:: Work order ::
Copy out every line of the data exactly.

:: Raw data ::
────

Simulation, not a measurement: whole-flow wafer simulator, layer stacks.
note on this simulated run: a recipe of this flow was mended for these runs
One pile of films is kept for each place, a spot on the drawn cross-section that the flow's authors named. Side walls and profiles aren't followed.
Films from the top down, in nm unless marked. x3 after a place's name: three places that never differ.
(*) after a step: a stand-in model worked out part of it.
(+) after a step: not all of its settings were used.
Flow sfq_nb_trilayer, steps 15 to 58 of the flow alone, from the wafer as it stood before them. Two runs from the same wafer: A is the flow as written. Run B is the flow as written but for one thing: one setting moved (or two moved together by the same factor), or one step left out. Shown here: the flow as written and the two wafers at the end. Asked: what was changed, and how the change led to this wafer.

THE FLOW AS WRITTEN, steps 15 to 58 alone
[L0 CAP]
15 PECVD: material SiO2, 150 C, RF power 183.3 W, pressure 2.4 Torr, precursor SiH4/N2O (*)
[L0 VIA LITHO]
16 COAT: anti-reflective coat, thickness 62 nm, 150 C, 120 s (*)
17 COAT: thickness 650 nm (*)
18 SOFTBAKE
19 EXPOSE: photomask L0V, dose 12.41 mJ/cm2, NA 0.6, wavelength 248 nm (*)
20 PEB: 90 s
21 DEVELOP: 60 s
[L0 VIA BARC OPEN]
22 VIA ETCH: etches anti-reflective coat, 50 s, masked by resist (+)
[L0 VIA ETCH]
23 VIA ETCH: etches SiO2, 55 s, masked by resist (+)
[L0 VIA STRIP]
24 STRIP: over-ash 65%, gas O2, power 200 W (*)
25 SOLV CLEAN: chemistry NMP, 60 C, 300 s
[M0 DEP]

────

:: Answer box ::
Simulation, not a measurement: whole-flow wafer simulator, layer stacks.
note on this simulated run: a recipe of this flow was mended for these runs
One pile of films is kept for each place, a spot on the drawn cross-section that the flow's authors named. Side walls and profiles aren't followed.
Films from the top down, in nm unless marked. x3 after a place's name: three places that never differ.
(*) after a step: a stand-in model worked out part of it.
(+) after a step: not all of its settings were used.
Flow sfq_nb_trilayer, steps 15 to 58 of the flow alone, from the wafer as it stood before them. Two runs from the same wafer: A is the flow as written. Run B is the flow as written but for one thing: one setting moved (or two moved together by the same factor), or one step left out. Shown here: the flow as written and the two wafers at the end. Asked: what was changed, and how the change led to this wafer.

THE FLOW AS WRITTEN, steps 15 to 58 alone
[L0 CAP]
15 PECVD: material SiO2, 150 C, RF power 183.3 W, pressure 2.4 Torr, precursor SiH4/N2O (*)
[L0 VIA LITHO]
16 COAT: anti-reflective coat, thickness 62 nm, 150 C, 120 s (*)
17 COAT: thickness 650 nm (*)
18 SOFTBAKE
19 EXPOSE: photomask L0V, dose 12.41 mJ/cm2, NA 0.6, wavelength 248 nm (*)
20 PEB: 90 s
21 DEVELOP: 60 s
[L0 VIA BARC OPEN]
22 VIA ETCH: etches anti-reflective coat, 50 s, masked by resist (+)
[L0 VIA ETCH]
23 VIA ETCH: etches SiO2, 55 s, masked by resist (+)
[L0 VIA STRIP]
24 STRIP: over-ash 65%, gas O2, power 200 W (*)
25 SOLV CLEAN: chemistry NMP, 60 C, 300 s
[M0 DEP]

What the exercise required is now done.